*DATASET ENTRIES:*
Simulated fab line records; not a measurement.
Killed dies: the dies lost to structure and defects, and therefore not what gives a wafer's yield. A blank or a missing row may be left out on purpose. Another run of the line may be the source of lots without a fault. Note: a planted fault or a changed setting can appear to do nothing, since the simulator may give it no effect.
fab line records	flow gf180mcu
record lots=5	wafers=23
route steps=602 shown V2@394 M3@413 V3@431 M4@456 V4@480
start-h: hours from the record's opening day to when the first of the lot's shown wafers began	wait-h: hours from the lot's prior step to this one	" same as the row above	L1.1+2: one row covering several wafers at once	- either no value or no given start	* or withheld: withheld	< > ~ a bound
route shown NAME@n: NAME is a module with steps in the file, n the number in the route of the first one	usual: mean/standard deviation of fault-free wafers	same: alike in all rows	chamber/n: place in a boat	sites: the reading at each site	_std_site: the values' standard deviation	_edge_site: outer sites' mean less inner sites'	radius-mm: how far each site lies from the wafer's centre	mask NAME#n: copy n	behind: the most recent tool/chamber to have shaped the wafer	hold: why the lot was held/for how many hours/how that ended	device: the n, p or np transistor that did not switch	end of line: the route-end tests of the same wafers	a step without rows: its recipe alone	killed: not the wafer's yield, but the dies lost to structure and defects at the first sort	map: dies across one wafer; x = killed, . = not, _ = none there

*WORK TASK:* Copy the records above. Leave out nothing.

*TASK RESPONSE:*
Simulated fab line records; not a measurement.
Killed dies: the dies lost to structure and defects, and therefore not what gives a wafer's yield. A blank or a missing row may be left out on purpose. Another run of the line may be the source of lots without a fault. Note: a planted fault or a changed setting can appear to do nothing, since the simulator may give it no effect.
fab line records	flow gf180mcu
record lots=5	wafers=23
route steps=602 shown V2@394 M3@413 V3@431 M4@456 V4@480
start-h: hours from the record's opening day to when the first of the lot's shown wafers began	wait-h: hours from the lot's prior step to this one	" same as the row above	L1.1+2: one row covering several wafers at once	- either no value or no given start	* or withheld: withheld	< > ~ a bound
route shown NAME@n: NAME is a module with steps in the file, n the number in the route of the first one	usual: mean/standard deviation of fault-free wafers	same: alike in all rows	chamber/n: place in a boat	sites: the reading at each site	_std_site: the values' standard deviation	_edge_site: outer sites' mean less inner sites'	radius-mm: how far each site lies from the wafer's centre	mask NAME#n: copy n	behind: the most recent tool/chamber to have shaped the wafer	hold: why the lot was held/for how many hours/how that ended	device: the n, p or np transistor that did not switch	end of line: the route-end tests of the same wafers	a step without rows: its recipe alone	killed: not the wafer's yield, but the dies lost to structure and defects at the first sort	map: dies across one wafer; x = killed, . = not, _ = none there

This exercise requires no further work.